_WORK ITEM:_
Write out again only the lines that run from the start of the entries to the line containing "The diameter calculated", both included.

═══ DATA EXTRACTS

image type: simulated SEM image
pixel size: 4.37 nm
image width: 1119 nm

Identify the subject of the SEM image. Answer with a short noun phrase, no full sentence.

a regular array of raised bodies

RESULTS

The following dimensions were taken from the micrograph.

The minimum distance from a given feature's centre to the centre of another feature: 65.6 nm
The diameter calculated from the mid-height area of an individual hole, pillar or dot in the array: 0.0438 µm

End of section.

══════

_TASK ANSWER:_
image type: simulated SEM image
pixel size: 4.37 nm
image width: 1119 nm

Identify the subject of the SEM image. Answer with a short noun phrase, no full sentence.

a regular array of raised bodies

RESULTS

The following dimensions were taken from the micrograph.

The minimum distance from a given feature's centre to the centre of another feature: 65.6 nm
The diameter calculated from the mid-height area of an individual hole, pillar or dot in the array: 0.0438 µm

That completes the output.